• **DATASET EXTRACT**:
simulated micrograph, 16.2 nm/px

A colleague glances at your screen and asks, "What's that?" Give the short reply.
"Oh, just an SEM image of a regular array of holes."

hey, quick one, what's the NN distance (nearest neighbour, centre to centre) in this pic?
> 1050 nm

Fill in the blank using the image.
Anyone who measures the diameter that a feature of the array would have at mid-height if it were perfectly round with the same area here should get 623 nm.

• **ASSIGNMENT**: In the listing above, reproduce the first line and each one after it through the line that contains "Fill in the blank using the image.".

• **TASK RESPONSE**:
simulated micrograph, 16.2 nm/px

A colleague glances at your screen and asks, "What's that?" Give the short reply.
"Oh, just an SEM image of a regular array of holes."

hey, quick one, what's the NN distance (nearest neighbour, centre to centre) in this pic?
> 1050 nm

Fill in the blank using the image.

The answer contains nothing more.